# WORK ITEM:
Below are the entries; set down each of them exactly.

^^^^^^^^^^^^^^^^

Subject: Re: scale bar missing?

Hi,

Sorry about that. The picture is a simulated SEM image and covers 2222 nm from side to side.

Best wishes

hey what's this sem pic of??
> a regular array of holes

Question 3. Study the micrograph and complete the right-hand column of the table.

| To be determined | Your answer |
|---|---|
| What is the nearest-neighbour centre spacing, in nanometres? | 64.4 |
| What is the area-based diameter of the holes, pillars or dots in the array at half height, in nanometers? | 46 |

^^^^^^^^^^^^^^^^

# YOUR SOLUTION:
Subject: Re: scale bar missing?

Hi,

Sorry about that. The picture is a simulated SEM image and covers 2222 nm from side to side.

Best wishes

hey what's this sem pic of??
> a regular array of holes

Question 3. Study the micrograph and complete the right-hand column of the table.

| To be determined | Your answer |
|---|---|
| What is the nearest-neighbour centre spacing, in nanometres? | 64.4 |
| What is the area-based diameter of the holes, pillars or dots in the array at half height, in nanometers? | 46 |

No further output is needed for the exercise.